◆ **Data listing**:
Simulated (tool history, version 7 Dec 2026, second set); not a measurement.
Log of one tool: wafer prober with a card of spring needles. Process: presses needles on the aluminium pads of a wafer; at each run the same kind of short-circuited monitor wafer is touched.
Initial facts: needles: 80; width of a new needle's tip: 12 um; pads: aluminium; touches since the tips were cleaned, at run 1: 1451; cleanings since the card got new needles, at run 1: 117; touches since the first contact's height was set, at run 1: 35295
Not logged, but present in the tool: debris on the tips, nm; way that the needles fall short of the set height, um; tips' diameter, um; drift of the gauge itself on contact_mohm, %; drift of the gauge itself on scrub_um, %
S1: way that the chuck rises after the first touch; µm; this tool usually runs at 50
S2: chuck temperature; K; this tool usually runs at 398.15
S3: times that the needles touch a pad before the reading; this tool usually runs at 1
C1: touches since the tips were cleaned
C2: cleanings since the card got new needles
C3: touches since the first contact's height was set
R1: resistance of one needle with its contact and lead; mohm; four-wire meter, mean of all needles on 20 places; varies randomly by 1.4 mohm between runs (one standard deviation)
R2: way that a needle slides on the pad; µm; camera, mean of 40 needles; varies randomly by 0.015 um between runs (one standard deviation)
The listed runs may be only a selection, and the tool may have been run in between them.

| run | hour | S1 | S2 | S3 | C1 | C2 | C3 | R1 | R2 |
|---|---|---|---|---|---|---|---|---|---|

◆ **Action item**: All of the material above should be set down again, unaltered.

◆ **Solution**:
Simulated (tool history, version 7 Dec 2026, second set); not a measurement.
Log of one tool: wafer prober with a card of spring needles. Process: presses needles on the aluminium pads of a wafer; at each run the same kind of short-circuited monitor wafer is touched.
Initial facts: needles: 80; width of a new needle's tip: 12 um; pads: aluminium; touches since the tips were cleaned, at run 1: 1451; cleanings since the card got new needles, at run 1: 117; touches since the first contact's height was set, at run 1: 35295
Not logged, but present in the tool: debris on the tips, nm; way that the needles fall short of the set height, um; tips' diameter, um; drift of the gauge itself on contact_mohm, %; drift of the gauge itself on scrub_um, %
S1: way that the chuck rises after the first touch; µm; this tool usually runs at 50
S2: chuck temperature; K; this tool usually runs at 398.15
S3: times that the needles touch a pad before the reading; this tool usually runs at 1
C1: touches since the tips were cleaned
C2: cleanings since the card got new needles
C3: touches since the first contact's height was set
R1: resistance of one needle with its contact and lead; mohm; four-wire meter, mean of all needles on 20 places; varies randomly by 1.4 mohm between runs (one standard deviation)
R2: way that a needle slides on the pad; µm; camera, mean of 40 needles; varies randomly by 0.015 um between runs (one standard deviation)
The listed runs may be only a selection, and the tool may have been run in between them.

| run | hour | S1 | S2 | S3 | C1 | C2 | C3 | R1 | R2 |
|---|---|---|---|---|---|---|---|---|---|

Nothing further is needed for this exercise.